• [ACTIVITY] Below are some records; quote exactly the lines from the one that contains "Run 8 comes next. What will it give?" through the one that contains "The simulator leaves", inclusive, and no others.

• [RECORDS SHOWN]
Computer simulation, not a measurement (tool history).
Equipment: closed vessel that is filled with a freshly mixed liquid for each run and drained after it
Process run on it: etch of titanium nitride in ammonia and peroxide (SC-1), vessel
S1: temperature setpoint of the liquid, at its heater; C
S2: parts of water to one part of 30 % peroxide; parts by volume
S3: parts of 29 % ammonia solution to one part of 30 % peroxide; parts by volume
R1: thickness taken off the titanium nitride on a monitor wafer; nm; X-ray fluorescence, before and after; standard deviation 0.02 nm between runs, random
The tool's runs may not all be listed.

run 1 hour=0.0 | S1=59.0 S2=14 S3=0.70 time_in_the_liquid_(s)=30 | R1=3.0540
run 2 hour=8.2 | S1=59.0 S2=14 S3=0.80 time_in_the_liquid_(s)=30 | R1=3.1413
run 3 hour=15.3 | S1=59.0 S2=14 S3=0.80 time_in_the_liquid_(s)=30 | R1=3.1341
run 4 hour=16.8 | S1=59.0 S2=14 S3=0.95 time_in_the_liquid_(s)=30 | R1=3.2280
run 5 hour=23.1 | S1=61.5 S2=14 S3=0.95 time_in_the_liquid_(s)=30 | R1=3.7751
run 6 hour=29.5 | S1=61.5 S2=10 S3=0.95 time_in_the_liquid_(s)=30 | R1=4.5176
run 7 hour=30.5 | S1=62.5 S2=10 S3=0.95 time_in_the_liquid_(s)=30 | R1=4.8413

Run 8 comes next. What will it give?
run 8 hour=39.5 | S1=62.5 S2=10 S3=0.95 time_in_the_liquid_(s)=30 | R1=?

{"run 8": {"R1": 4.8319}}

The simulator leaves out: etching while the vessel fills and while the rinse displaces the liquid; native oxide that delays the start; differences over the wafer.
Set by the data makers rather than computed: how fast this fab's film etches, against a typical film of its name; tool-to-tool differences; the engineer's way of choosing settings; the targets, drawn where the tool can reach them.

• [WRITTEN RESPONSE]
Run 8 comes next. What will it give?
run 8 hour=39.5 | S1=62.5 S2=10 S3=0.95 time_in_the_liquid_(s)=30 | R1=?

{"run 8": {"R1": 4.8319}}

The simulator leaves out: etching while the vessel fills and while the rinse displaces the liquid; native oxide that delays the start; differences over the wafer.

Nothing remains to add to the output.